**The data**
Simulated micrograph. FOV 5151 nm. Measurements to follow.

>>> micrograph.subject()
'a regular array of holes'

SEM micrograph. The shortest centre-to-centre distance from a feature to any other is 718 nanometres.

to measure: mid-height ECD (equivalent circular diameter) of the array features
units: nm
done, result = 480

**Work order**
Repeat the data. Keep every word the same.

**Written response**
Simulated micrograph. FOV 5151 nm. Measurements to follow.

>>> micrograph.subject()
'a regular array of holes'

SEM micrograph. The shortest centre-to-centre distance from a feature to any other is 718 nanometres.

to measure: mid-height ECD (equivalent circular diameter) of the array features
units: nm
done, result = 480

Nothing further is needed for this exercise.